• Raw data
- - - - -
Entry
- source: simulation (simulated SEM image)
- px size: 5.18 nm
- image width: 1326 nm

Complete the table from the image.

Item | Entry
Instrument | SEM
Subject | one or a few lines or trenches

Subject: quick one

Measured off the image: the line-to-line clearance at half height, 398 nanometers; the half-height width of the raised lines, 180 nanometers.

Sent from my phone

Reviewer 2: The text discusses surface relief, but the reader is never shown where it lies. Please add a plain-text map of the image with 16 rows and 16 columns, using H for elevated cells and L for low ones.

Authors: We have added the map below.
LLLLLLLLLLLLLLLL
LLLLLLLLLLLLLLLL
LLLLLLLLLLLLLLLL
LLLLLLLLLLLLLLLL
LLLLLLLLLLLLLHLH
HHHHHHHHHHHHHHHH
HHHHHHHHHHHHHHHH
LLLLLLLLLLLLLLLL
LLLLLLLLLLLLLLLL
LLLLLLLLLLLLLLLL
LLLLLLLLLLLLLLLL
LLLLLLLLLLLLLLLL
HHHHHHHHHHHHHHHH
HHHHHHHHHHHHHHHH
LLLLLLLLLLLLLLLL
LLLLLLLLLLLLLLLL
- - - - -

• Exercise
Your task is to transcribe, with no changes, only the lines of the listing above that lie between the line holding "- image width: 1326 nm" and the line holding "Measured off the", inclusive.

• Answer space
- image width: 1326 nm

Complete the table from the image.

Item | Entry
Instrument | SEM
Subject | one or a few lines or trenches

Subject: quick one

Measured off the image: the line-to-line clearance at half height, 398 nanometers; the half-height width of the raised lines, 180 nanometers.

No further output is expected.